### ASSIGNED TASK
Copy every record word for word.

[[ GIVEN DATA, beginning ]]

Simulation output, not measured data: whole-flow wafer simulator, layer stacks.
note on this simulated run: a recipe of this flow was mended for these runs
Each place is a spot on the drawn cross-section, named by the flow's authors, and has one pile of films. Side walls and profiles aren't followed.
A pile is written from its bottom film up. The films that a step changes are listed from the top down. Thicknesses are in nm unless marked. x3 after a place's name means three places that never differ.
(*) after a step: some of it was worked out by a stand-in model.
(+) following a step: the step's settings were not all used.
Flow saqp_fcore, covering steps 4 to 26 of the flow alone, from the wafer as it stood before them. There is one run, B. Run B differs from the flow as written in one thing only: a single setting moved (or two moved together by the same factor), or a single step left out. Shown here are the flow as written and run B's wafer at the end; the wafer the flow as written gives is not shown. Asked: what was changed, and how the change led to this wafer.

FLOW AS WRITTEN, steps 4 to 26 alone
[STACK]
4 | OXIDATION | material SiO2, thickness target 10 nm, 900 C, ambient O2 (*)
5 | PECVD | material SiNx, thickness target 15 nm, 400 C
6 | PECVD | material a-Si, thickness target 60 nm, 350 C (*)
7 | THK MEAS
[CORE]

[[ GIVEN DATA, end ]]

### EXERCISE ANSWER
Simulation output, not measured data: whole-flow wafer simulator, layer stacks.
note on this simulated run: a recipe of this flow was mended for these runs
Each place is a spot on the drawn cross-section, named by the flow's authors, and has one pile of films. Side walls and profiles aren't followed.
A pile is written from its bottom film up. The films that a step changes are listed from the top down. Thicknesses are in nm unless marked. x3 after a place's name means three places that never differ.
(*) after a step: some of it was worked out by a stand-in model.
(+) following a step: the step's settings were not all used.
Flow saqp_fcore, covering steps 4 to 26 of the flow alone, from the wafer as it stood before them. There is one run, B. Run B differs from the flow as written in one thing only: a single setting moved (or two moved together by the same factor), or a single step left out. Shown here are the flow as written and run B's wafer at the end; the wafer the flow as written gives is not shown. Asked: what was changed, and how the change led to this wafer.

FLOW AS WRITTEN, steps 4 to 26 alone
[STACK]
4 | OXIDATION | material SiO2, thickness target 10 nm, 900 C, ambient O2 (*)
5 | PECVD | material SiNx, thickness target 15 nm, 400 C
6 | PECVD | material a-Si, thickness target 60 nm, 350 C (*)
7 | THK MEAS
[CORE]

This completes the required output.